● Work request
Write out each record below, word for word.

● Information provided
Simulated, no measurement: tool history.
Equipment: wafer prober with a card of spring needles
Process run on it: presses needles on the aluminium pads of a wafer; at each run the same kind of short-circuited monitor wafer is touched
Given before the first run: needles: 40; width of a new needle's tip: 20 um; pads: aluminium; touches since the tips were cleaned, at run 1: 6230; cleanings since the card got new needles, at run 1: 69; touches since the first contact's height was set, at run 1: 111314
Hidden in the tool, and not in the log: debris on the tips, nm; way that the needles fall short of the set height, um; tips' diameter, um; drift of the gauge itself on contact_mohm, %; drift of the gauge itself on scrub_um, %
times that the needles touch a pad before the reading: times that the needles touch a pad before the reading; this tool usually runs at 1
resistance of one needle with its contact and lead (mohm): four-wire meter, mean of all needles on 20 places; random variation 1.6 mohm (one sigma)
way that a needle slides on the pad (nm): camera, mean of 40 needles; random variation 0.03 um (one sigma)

● Response
Simulated, no measurement: tool history.
Equipment: wafer prober with a card of spring needles
Process run on it: presses needles on the aluminium pads of a wafer; at each run the same kind of short-circuited monitor wafer is touched
Given before the first run: needles: 40; width of a new needle's tip: 20 um; pads: aluminium; touches since the tips were cleaned, at run 1: 6230; cleanings since the card got new needles, at run 1: 69; touches since the first contact's height was set, at run 1: 111314
Hidden in the tool, and not in the log: debris on the tips, nm; way that the needles fall short of the set height, um; tips' diameter, um; drift of the gauge itself on contact_mohm, %; drift of the gauge itself on scrub_um, %
times that the needles touch a pad before the reading: times that the needles touch a pad before the reading; this tool usually runs at 1
resistance of one needle with its contact and lead (mohm): four-wire meter, mean of all needles on 20 places; random variation 1.6 mohm (one sigma)
way that a needle slides on the pad (nm): camera, mean of 40 needles; random variation 0.03 um (one sigma)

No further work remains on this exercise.